* _Exercise_
After locating the line with "30 | PECVD |" in the data that follows, return it and every later line exactly, up to and including the line with "42 | CMP | stop on SiO2 (*) (+)".

━━━━━━━━━━
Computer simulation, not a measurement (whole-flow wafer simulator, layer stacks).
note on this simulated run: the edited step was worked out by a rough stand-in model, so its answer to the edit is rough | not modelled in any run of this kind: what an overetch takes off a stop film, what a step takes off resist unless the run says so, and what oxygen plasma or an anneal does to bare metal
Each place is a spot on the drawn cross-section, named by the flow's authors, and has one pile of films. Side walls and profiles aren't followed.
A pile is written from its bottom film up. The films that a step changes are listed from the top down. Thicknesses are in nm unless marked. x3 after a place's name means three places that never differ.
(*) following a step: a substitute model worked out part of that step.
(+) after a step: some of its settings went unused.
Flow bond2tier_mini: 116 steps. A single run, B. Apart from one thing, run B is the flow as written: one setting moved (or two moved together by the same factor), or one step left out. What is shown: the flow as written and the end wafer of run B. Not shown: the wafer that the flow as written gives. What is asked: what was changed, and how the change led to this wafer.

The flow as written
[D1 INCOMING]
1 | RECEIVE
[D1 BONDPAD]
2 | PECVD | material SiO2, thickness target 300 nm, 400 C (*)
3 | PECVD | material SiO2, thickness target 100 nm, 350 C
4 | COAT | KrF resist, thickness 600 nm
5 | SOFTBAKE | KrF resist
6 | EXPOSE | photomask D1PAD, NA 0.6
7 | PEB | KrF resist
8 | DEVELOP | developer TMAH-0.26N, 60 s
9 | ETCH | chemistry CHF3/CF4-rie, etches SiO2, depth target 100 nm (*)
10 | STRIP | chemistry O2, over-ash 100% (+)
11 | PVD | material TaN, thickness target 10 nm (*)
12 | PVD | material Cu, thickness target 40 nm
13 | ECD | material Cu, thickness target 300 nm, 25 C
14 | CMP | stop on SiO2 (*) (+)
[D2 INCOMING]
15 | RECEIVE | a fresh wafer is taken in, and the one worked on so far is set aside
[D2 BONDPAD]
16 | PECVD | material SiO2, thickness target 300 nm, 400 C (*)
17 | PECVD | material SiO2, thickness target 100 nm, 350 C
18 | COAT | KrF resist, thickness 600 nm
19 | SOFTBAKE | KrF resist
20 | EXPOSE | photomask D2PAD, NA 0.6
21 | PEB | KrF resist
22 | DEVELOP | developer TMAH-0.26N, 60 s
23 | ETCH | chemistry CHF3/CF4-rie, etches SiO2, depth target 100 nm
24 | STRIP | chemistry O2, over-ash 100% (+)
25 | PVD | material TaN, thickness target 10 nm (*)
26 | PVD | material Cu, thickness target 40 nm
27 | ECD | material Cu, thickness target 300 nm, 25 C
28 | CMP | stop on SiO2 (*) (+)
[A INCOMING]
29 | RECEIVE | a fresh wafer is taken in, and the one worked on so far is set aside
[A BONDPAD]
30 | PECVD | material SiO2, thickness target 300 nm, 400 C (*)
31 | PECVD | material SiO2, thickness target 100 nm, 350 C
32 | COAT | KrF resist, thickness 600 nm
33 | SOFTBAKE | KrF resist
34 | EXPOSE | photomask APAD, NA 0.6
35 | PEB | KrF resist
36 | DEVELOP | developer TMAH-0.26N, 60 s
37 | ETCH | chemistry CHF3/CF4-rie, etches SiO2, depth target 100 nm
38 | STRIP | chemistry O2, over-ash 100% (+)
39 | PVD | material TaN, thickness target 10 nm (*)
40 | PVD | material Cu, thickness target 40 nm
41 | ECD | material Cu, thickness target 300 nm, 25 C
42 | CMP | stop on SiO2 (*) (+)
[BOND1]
━━━━━━━━━━

* _Problem solution_
30 | PECVD | material SiO2, thickness target 300 nm, 400 C (*)
31 | PECVD | material SiO2, thickness target 100 nm, 350 C
32 | COAT | KrF resist, thickness 600 nm
33 | SOFTBAKE | KrF resist
34 | EXPOSE | photomask APAD, NA 0.6
35 | PEB | KrF resist
36 | DEVELOP | developer TMAH-0.26N, 60 s
37 | ETCH | chemistry CHF3/CF4-rie, etches SiO2, depth target 100 nm
38 | STRIP | chemistry O2, over-ash 100% (+)
39 | PVD | material TaN, thickness target 10 nm (*)
40 | PVD | material Cu, thickness target 40 nm
41 | ECD | material Cu, thickness target 300 nm, 25 C
42 | CMP | stop on SiO2 (*) (+)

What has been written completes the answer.